REQUIREMENT
Repeat exactly the lines from the start of the records below through the line that contains "note on all", including both.

SUPPLIED DATA
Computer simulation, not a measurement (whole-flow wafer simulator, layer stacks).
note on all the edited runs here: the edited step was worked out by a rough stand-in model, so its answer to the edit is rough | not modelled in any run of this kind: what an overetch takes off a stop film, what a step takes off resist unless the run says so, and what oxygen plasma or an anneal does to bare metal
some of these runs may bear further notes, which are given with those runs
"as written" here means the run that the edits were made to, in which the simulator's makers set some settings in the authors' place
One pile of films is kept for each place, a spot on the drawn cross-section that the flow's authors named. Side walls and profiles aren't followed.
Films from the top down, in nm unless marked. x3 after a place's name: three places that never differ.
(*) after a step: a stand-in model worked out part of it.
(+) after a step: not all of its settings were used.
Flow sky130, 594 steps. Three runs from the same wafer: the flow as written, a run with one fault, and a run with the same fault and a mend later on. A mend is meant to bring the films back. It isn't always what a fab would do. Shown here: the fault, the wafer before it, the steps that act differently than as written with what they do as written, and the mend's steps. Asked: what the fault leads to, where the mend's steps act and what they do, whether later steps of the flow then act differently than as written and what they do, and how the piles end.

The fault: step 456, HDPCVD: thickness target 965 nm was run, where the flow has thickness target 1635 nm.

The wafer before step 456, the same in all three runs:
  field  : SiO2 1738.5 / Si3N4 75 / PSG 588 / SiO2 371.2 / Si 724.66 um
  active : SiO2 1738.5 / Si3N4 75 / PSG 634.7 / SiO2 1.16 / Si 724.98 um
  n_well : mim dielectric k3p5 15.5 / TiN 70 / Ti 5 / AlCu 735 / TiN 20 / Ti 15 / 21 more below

EXERCISE ANSWER
Computer simulation, not a measurement (whole-flow wafer simulator, layer stacks).
note on all the edited runs here: the edited step was worked out by a rough stand-in model, so its answer to the edit is rough | not modelled in any run of this kind: what an overetch takes off a stop film, what a step takes off resist unless the run says so, and what oxygen plasma or an anneal does to bare metal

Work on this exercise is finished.